### [Assignment]
Could you return all of the data exactly as given?

═════ Record excerpts ═════
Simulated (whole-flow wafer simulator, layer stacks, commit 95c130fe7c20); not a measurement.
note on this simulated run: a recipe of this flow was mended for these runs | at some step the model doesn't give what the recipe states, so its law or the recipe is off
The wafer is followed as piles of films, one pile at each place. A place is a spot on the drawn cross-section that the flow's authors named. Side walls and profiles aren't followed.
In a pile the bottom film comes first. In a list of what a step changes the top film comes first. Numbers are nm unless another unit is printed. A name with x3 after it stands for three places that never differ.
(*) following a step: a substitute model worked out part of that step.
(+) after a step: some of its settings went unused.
═════

### [Written answer]
Simulated (whole-flow wafer simulator, layer stacks, commit 95c130fe7c20); not a measurement.
note on this simulated run: a recipe of this flow was mended for these runs | at some step the model doesn't give what the recipe states, so its law or the recipe is off
The wafer is followed as piles of films, one pile at each place. A place is a spot on the drawn cross-section that the flow's authors named. Side walls and profiles aren't followed.
In a pile the bottom film comes first. In a list of what a step changes the top film comes first. Numbers are nm unless another unit is printed. A name with x3 after it stands for three places that never differ.
(*) following a step: a substitute model worked out part of that step.
(+) after a step: some of its settings went unused.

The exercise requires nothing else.